> [WORK INSTRUCTION]
Find the line in the entries below that contains "oesProductAu (a.u.): 0.854". Repeat it exactly, and every line after it through the line that contains "wafer: L081.5".

..............................

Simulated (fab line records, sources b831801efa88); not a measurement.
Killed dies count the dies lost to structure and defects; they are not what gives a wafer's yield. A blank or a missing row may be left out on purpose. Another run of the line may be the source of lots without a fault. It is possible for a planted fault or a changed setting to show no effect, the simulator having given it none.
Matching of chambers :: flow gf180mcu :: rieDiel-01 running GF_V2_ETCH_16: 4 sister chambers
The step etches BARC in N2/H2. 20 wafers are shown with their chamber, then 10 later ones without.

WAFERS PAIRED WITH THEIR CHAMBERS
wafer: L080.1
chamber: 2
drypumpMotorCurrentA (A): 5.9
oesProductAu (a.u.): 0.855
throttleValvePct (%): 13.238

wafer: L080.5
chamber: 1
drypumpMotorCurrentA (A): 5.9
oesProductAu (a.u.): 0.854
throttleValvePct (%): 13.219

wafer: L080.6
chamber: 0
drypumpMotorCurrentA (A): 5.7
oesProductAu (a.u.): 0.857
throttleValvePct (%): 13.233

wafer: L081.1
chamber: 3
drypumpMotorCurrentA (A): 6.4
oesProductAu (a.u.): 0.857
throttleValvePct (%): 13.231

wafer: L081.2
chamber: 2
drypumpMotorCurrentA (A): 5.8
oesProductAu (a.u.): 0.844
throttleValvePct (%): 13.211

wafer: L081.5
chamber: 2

..............................

> [EXPECTED ANSWER]
oesProductAu (a.u.): 0.854
throttleValvePct (%): 13.219

wafer: L080.6
chamber: 0
drypumpMotorCurrentA (A): 5.7
oesProductAu (a.u.): 0.857
throttleValvePct (%): 13.233

wafer: L081.1
chamber: 3
drypumpMotorCurrentA (A): 6.4
oesProductAu (a.u.): 0.857
throttleValvePct (%): 13.231

wafer: L081.2
chamber: 2
drypumpMotorCurrentA (A): 5.8
oesProductAu (a.u.): 0.844
throttleValvePct (%): 13.211

wafer: L081.5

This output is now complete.